### ACTION ITEM
Write out exactly the lines from the start of the entries through the one that contains "A cross-section is", including both.

### SUPPLIED INFORMATION
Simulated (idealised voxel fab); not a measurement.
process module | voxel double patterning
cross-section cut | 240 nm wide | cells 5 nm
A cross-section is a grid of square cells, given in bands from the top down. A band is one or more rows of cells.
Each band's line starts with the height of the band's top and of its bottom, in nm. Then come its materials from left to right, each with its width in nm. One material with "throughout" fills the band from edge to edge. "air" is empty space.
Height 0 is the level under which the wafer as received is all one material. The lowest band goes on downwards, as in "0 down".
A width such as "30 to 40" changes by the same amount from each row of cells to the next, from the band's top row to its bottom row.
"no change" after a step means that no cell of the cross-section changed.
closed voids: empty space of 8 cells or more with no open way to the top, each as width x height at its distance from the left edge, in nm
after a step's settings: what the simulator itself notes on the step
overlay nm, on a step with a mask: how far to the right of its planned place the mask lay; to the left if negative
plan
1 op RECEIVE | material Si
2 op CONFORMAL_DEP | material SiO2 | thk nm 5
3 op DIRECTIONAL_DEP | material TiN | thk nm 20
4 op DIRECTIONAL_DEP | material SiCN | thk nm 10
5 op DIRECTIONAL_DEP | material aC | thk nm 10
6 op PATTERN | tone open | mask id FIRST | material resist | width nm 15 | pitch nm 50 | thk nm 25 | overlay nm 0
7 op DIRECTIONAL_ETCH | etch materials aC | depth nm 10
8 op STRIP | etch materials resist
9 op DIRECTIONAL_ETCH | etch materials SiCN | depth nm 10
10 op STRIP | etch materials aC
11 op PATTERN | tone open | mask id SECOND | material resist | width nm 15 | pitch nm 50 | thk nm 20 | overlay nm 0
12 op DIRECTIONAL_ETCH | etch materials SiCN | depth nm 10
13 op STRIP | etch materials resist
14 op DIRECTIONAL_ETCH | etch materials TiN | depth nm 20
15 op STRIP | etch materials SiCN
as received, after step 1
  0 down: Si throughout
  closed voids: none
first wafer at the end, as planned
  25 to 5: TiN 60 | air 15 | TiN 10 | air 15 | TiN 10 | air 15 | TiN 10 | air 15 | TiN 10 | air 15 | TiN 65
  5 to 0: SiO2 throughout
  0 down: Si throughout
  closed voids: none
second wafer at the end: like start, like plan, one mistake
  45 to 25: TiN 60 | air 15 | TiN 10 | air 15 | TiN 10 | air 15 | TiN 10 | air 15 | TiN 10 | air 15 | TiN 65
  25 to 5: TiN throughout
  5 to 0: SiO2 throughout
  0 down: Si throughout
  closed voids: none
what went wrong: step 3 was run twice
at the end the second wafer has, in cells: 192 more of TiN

### REPLY
Simulated (idealised voxel fab); not a measurement.
process module | voxel double patterning
cross-section cut | 240 nm wide | cells 5 nm
A cross-section is a grid of square cells, given in bands from the top down. A band is one or more rows of cells.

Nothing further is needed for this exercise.